▼▼▼

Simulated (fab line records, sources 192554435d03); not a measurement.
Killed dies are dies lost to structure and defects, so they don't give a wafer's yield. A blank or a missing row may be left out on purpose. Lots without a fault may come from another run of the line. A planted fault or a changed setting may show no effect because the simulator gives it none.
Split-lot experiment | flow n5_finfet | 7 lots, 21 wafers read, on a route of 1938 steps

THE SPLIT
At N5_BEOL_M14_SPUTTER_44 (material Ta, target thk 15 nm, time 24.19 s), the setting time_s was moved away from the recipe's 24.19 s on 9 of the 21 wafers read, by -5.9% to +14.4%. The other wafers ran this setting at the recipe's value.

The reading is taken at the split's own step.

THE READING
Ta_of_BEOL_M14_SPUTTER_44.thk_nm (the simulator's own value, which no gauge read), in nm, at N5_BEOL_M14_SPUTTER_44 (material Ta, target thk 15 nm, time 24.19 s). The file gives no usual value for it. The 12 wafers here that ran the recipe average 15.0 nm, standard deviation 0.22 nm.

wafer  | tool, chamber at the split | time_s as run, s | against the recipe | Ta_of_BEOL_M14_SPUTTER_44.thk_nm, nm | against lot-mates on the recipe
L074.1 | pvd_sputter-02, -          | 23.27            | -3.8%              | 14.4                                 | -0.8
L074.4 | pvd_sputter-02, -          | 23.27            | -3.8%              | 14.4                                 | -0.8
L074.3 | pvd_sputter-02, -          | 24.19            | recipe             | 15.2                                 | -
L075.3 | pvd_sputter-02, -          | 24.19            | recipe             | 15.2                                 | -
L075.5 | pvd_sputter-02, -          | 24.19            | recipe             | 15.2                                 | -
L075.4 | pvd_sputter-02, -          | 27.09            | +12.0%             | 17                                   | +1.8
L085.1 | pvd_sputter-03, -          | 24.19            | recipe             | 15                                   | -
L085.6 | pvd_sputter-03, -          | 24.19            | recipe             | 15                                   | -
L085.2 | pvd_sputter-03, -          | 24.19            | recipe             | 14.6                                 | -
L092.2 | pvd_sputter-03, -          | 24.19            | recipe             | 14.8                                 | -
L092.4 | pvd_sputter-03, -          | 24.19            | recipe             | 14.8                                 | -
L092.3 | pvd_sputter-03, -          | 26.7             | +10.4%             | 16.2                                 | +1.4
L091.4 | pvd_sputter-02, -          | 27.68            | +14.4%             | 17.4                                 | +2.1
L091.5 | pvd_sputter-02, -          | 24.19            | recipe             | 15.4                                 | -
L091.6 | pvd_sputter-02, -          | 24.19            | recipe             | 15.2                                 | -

▲▲▲

After locating the line with "Killed dies are" above, return that line and every later line through the one with "The reading is taken at the split's own step.", word for word and with nothing else.

Killed dies are dies lost to structure and defects, so they don't give a wafer's yield. A blank or a missing row may be left out on purpose. Lots without a fault may come from another run of the line. A planted fault or a changed setting may show no effect because the simulator gives it none.
Split-lot experiment | flow n5_finfet | 7 lots, 21 wafers read, on a route of 1938 steps

THE SPLIT
At N5_BEOL_M14_SPUTTER_44 (material Ta, target thk 15 nm, time 24.19 s), the setting time_s was moved away from the recipe's 24.19 s on 9 of the 21 wafers read, by -5.9% to +14.4%. The other wafers ran this setting at the recipe's value.

The reading is taken at the split's own step.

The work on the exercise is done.